== Dataset extract ==
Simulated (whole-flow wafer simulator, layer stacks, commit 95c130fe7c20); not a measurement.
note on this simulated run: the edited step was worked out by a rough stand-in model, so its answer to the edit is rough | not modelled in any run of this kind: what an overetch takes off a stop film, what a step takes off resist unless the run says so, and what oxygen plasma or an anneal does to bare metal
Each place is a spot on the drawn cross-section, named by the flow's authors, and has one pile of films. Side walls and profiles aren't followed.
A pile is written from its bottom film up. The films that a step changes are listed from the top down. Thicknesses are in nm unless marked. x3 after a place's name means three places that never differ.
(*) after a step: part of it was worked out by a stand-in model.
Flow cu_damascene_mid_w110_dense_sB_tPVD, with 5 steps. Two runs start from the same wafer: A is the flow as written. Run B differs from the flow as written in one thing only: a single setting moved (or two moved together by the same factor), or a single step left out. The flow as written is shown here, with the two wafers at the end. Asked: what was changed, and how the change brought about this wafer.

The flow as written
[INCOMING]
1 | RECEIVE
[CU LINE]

== Brief ==
Copy every entry exactly, leaving nothing out.

== Worked solution ==
Simulated (whole-flow wafer simulator, layer stacks, commit 95c130fe7c20); not a measurement.
note on this simulated run: the edited step was worked out by a rough stand-in model, so its answer to the edit is rough | not modelled in any run of this kind: what an overetch takes off a stop film, what a step takes off resist unless the run says so, and what oxygen plasma or an anneal does to bare metal
Each place is a spot on the drawn cross-section, named by the flow's authors, and has one pile of films. Side walls and profiles aren't followed.
A pile is written from its bottom film up. The films that a step changes are listed from the top down. Thicknesses are in nm unless marked. x3 after a place's name means three places that never differ.
(*) after a step: part of it was worked out by a stand-in model.
Flow cu_damascene_mid_w110_dense_sB_tPVD, with 5 steps. Two runs start from the same wafer: A is the flow as written. Run B differs from the flow as written in one thing only: a single setting moved (or two moved together by the same factor), or a single step left out. The flow as written is shown here, with the two wafers at the end. Asked: what was changed, and how the change brought about this wafer.

The flow as written
[INCOMING]
1 | RECEIVE
[CU LINE]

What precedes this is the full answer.